Start of GIVEN INFORMATION

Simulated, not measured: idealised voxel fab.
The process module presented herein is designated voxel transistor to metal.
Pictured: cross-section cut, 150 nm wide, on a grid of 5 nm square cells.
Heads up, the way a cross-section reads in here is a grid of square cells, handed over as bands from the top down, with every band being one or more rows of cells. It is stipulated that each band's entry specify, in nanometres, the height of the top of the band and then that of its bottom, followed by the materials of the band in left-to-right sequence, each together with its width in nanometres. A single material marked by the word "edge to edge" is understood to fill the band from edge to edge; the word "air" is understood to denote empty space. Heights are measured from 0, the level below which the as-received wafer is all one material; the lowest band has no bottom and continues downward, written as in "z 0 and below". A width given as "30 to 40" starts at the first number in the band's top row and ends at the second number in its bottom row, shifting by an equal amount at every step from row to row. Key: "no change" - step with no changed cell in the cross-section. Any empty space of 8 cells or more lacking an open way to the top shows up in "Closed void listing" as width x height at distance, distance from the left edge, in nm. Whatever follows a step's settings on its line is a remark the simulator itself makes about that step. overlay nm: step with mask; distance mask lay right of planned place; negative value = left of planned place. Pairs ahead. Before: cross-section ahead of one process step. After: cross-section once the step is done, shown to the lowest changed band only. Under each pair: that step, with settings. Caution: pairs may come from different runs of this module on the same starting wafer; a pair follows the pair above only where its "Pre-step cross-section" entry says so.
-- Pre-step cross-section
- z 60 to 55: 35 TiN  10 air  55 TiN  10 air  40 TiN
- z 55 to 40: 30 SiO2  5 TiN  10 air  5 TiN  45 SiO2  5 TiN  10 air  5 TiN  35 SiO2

End of GIVEN INFORMATION

* [REQUIRED ACTION] Line by line, reproduce the data above exactly.

* [YOUR RESPONSE]
Simulated, not measured: idealised voxel fab.
The process module presented herein is designated voxel transistor to metal.
Pictured: cross-section cut, 150 nm wide, on a grid of 5 nm square cells.
Heads up, the way a cross-section reads in here is a grid of square cells, handed over as bands from the top down, with every band being one or more rows of cells. It is stipulated that each band's entry specify, in nanometres, the height of the top of the band and then that of its bottom, followed by the materials of the band in left-to-right sequence, each together with its width in nanometres. A single material marked by the word "edge to edge" is understood to fill the band from edge to edge; the word "air" is understood to denote empty space. Heights are measured from 0, the level below which the as-received wafer is all one material; the lowest band has no bottom and continues downward, written as in "z 0 and below". A width given as "30 to 40" starts at the first number in the band's top row and ends at the second number in its bottom row, shifting by an equal amount at every step from row to row. Key: "no change" - step with no changed cell in the cross-section. Any empty space of 8 cells or more lacking an open way to the top shows up in "Closed void listing" as width x height at distance, distance from the left edge, in nm. Whatever follows a step's settings on its line is a remark the simulator itself makes about that step. overlay nm: step with mask; distance mask lay right of planned place; negative value = left of planned place. Pairs ahead. Before: cross-section ahead of one process step. After: cross-section once the step is done, shown to the lowest changed band only. Under each pair: that step, with settings. Caution: pairs may come from different runs of this module on the same starting wafer; a pair follows the pair above only where its "Pre-step cross-section" entry says so.
-- Pre-step cross-section
- z 60 to 55: 35 TiN  10 air  55 TiN  10 air  40 TiN
- z 55 to 40: 30 SiO2  5 TiN  10 air  5 TiN  45 SiO2  5 TiN  10 air  5 TiN  35 SiO2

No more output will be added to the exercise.